Task item: Each record must be retyped word for word.

Extracted entries:
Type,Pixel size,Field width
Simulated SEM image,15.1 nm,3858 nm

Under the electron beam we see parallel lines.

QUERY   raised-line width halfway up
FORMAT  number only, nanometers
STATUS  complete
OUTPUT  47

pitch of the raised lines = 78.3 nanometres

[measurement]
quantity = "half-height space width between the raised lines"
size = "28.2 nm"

Exercise solution:
Type,Pixel size,Field width
Simulated SEM image,15.1 nm,3858 nm

Under the electron beam we see parallel lines.

QUERY   raised-line width halfway up
FORMAT  number only, nanometers
STATUS  complete
OUTPUT  47

pitch of the raised lines = 78.3 nanometres

[measurement]
quantity = "half-height space width between the raised lines"
size = "28.2 nm"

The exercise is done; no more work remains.